§ SUPPLIED INFORMATION
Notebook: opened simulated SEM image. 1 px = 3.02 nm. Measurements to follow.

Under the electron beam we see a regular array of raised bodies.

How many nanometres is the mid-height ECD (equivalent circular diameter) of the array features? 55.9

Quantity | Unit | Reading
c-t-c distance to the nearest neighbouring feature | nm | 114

§ ASSIGNED TASK
Retype every line up to and including the one that contains "Quantity | Unit | Reading", beginning at the first line of the records, with no edits.

§ RESPONSE AREA
Notebook: opened simulated SEM image. 1 px = 3.02 nm. Measurements to follow.

Under the electron beam we see a regular array of raised bodies.

How many nanometres is the mid-height ECD (equivalent circular diameter) of the array features? 55.9

Quantity | Unit | Reading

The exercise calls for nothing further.